▼

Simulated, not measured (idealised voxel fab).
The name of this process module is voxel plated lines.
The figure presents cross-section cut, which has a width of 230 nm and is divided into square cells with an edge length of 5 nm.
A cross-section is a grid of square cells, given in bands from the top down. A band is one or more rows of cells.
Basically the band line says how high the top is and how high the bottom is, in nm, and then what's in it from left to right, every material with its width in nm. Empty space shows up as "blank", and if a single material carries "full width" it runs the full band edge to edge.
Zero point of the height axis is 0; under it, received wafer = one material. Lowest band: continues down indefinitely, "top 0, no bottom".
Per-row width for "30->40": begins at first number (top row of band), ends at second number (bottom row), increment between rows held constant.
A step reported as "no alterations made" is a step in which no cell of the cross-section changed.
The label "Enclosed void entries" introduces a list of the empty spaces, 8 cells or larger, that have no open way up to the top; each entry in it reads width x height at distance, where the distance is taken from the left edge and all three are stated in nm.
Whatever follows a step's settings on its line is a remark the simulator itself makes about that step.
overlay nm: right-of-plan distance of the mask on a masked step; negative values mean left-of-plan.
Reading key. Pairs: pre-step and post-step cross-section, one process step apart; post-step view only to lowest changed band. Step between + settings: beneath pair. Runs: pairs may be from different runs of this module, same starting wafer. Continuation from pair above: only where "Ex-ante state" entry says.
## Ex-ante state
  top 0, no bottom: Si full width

▲

Action item
Nothing but the exact lines from the start of the material through the line holding "## Ex-ante state", both included, belongs in the answer.

Your response
Simulated, not measured (idealised voxel fab).
The name of this process module is voxel plated lines.
The figure presents cross-section cut, which has a width of 230 nm and is divided into square cells with an edge length of 5 nm.
A cross-section is a grid of square cells, given in bands from the top down. A band is one or more rows of cells.
Basically the band line says how high the top is and how high the bottom is, in nm, and then what's in it from left to right, every material with its width in nm. Empty space shows up as "blank", and if a single material carries "full width" it runs the full band edge to edge.
Zero point of the height axis is 0; under it, received wafer = one material. Lowest band: continues down indefinitely, "top 0, no bottom".
Per-row width for "30->40": begins at first number (top row of band), ends at second number (bottom row), increment between rows held constant.
A step reported as "no alterations made" is a step in which no cell of the cross-section changed.
The label "Enclosed void entries" introduces a list of the empty spaces, 8 cells or larger, that have no open way up to the top; each entry in it reads width x height at distance, where the distance is taken from the left edge and all three are stated in nm.
Whatever follows a step's settings on its line is a remark the simulator itself makes about that step.
overlay nm: right-of-plan distance of the mask on a masked step; negative values mean left-of-plan.
Reading key. Pairs: pre-step and post-step cross-section, one process step apart; post-step view only to lowest changed band. Step between + settings: beneath pair. Runs: pairs may be from different runs of this module, same starting wafer. Continuation from pair above: only where "Ex-ante state" entry says.
## Ex-ante state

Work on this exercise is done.